Work order: Copy precisely the first line of the material below and every later line, stopping with the line that contains "run 8 hour=31.1".

Entries supplied:
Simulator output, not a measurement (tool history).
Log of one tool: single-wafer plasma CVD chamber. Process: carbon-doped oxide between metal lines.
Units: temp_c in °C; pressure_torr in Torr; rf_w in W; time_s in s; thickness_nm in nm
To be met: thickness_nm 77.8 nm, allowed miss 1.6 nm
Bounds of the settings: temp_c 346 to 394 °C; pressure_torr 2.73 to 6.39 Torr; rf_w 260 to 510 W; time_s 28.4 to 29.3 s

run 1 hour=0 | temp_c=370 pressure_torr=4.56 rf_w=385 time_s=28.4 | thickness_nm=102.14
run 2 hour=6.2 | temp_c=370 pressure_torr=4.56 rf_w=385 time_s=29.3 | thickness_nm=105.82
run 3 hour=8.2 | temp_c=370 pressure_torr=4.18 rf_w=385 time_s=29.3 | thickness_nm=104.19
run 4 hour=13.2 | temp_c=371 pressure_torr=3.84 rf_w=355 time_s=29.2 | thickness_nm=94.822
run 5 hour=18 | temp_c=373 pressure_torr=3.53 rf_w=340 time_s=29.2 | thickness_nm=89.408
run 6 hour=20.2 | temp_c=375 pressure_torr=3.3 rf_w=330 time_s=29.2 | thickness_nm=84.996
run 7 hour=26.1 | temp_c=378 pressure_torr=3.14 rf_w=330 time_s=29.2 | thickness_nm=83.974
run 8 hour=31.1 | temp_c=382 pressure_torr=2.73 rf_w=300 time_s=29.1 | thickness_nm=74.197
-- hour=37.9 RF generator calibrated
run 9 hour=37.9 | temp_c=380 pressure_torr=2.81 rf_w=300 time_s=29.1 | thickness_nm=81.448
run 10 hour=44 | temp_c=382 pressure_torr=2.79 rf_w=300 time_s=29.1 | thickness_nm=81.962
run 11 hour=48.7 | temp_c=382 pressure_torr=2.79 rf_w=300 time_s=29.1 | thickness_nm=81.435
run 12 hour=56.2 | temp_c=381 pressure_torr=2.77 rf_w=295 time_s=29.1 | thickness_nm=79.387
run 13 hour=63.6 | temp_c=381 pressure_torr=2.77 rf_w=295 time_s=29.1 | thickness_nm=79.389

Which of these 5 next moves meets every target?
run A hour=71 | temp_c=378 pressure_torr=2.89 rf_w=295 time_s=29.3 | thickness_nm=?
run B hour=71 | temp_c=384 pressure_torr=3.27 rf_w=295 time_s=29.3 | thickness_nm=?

Your response:
Simulator output, not a measurement (tool history).
Log of one tool: single-wafer plasma CVD chamber. Process: carbon-doped oxide between metal lines.
Units: temp_c in °C; pressure_torr in Torr; rf_w in W; time_s in s; thickness_nm in nm
To be met: thickness_nm 77.8 nm, allowed miss 1.6 nm
Bounds of the settings: temp_c 346 to 394 °C; pressure_torr 2.73 to 6.39 Torr; rf_w 260 to 510 W; time_s 28.4 to 29.3 s

run 1 hour=0 | temp_c=370 pressure_torr=4.56 rf_w=385 time_s=28.4 | thickness_nm=102.14
run 2 hour=6.2 | temp_c=370 pressure_torr=4.56 rf_w=385 time_s=29.3 | thickness_nm=105.82
run 3 hour=8.2 | temp_c=370 pressure_torr=4.18 rf_w=385 time_s=29.3 | thickness_nm=104.19
run 4 hour=13.2 | temp_c=371 pressure_torr=3.84 rf_w=355 time_s=29.2 | thickness_nm=94.822
run 5 hour=18 | temp_c=373 pressure_torr=3.53 rf_w=340 time_s=29.2 | thickness_nm=89.408
run 6 hour=20.2 | temp_c=375 pressure_torr=3.3 rf_w=330 time_s=29.2 | thickness_nm=84.996
run 7 hour=26.1 | temp_c=378 pressure_torr=3.14 rf_w=330 time_s=29.2 | thickness_nm=83.974
run 8 hour=31.1 | temp_c=382 pressure_torr=2.73 rf_w=300 time_s=29.1 | thickness_nm=74.197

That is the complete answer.